-------------------------

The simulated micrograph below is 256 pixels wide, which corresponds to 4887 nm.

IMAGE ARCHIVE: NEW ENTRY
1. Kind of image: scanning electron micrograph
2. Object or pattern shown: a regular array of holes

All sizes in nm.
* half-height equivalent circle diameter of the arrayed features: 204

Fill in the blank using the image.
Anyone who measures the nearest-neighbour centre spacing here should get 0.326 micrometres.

-------------------------

- ACTION ITEM: Reproduce exactly, and only, the part of the listing above that begins at the line with "arrayed features: 204" and goes on through the line with "Fill in the blank using the image.".

- SOLUTION:
* half-height equivalent circle diameter of the arrayed features: 204

Fill in the blank using the image.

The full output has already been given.